-------- Excerpted records --------

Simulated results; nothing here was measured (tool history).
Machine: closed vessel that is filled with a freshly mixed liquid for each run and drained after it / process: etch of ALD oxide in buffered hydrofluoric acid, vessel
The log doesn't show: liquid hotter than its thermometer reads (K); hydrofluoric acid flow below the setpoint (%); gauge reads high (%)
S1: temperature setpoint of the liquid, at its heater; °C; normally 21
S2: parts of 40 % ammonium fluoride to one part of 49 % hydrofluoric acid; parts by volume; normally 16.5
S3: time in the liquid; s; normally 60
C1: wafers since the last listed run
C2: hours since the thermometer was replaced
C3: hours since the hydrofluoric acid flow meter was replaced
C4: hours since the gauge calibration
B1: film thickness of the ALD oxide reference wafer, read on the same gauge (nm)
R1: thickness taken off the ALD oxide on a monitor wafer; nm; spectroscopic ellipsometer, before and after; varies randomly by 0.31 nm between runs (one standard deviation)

--------

Write out each record again, keeping every word as it is.

▸ Task response:
Simulated results; nothing here was measured (tool history).
Machine: closed vessel that is filled with a freshly mixed liquid for each run and drained after it / process: etch of ALD oxide in buffered hydrofluoric acid, vessel
The log doesn't show: liquid hotter than its thermometer reads (K); hydrofluoric acid flow below the setpoint (%); gauge reads high (%)
S1: temperature setpoint of the liquid, at its heater; °C; normally 21
S2: parts of 40 % ammonium fluoride to one part of 49 % hydrofluoric acid; parts by volume; normally 16.5
S3: time in the liquid; s; normally 60
C1: wafers since the last listed run
C2: hours since the thermometer was replaced
C3: hours since the hydrofluoric acid flow meter was replaced
C4: hours since the gauge calibration
B1: film thickness of the ALD oxide reference wafer, read on the same gauge (nm)
R1: thickness taken off the ALD oxide on a monitor wafer; nm; spectroscopic ellipsometer, before and after; varies randomly by 0.31 nm between runs (one standard deviation)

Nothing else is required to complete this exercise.